WORK INSTRUCTION
Restate all of the data exactly.

GIVEN DATA
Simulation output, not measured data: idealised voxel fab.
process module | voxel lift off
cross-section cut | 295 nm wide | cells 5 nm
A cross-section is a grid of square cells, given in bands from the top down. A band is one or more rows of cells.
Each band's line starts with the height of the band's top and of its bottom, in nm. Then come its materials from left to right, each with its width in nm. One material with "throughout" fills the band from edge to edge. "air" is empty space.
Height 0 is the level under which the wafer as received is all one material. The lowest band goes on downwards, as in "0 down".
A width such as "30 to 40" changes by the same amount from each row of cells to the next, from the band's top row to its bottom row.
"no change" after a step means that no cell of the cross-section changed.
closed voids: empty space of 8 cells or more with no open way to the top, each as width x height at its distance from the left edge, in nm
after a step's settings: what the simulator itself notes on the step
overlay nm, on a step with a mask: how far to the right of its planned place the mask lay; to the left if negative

TASK RESULT
Simulation output, not measured data: idealised voxel fab.
process module | voxel lift off
cross-section cut | 295 nm wide | cells 5 nm
A cross-section is a grid of square cells, given in bands from the top down. A band is one or more rows of cells.
Each band's line starts with the height of the band's top and of its bottom, in nm. Then come its materials from left to right, each with its width in nm. One material with "throughout" fills the band from edge to edge. "air" is empty space.
Height 0 is the level under which the wafer as received is all one material. The lowest band goes on downwards, as in "0 down".
A width such as "30 to 40" changes by the same amount from each row of cells to the next, from the band's top row to its bottom row.
"no change" after a step means that no cell of the cross-section changed.
closed voids: empty space of 8 cells or more with no open way to the top, each as width x height at its distance from the left edge, in nm
after a step's settings: what the simulator itself notes on the step
overlay nm, on a step with a mask: how far to the right of its planned place the mask lay; to the left if negative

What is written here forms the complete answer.